- REQUIRED ACTION
Please restate the data word for word.

= Beginning of Section =
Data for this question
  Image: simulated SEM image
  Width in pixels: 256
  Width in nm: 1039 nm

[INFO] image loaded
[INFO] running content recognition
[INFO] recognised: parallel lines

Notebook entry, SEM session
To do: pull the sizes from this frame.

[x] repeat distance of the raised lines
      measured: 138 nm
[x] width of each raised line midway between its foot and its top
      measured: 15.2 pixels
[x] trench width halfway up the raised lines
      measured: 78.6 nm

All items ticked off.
= End of Section =

- EXERCISE OUTPUT
Data for this question
  Image: simulated SEM image
  Width in pixels: 256
  Width in nm: 1039 nm

[INFO] image loaded
[INFO] running content recognition
[INFO] recognised: parallel lines

Notebook entry, SEM session
To do: pull the sizes from this frame.

[x] repeat distance of the raised lines
      measured: 138 nm
[x] width of each raised line midway between its foot and its top
      measured: 15.2 pixels
[x] trench width halfway up the raised lines
      measured: 78.6 nm

All items ticked off.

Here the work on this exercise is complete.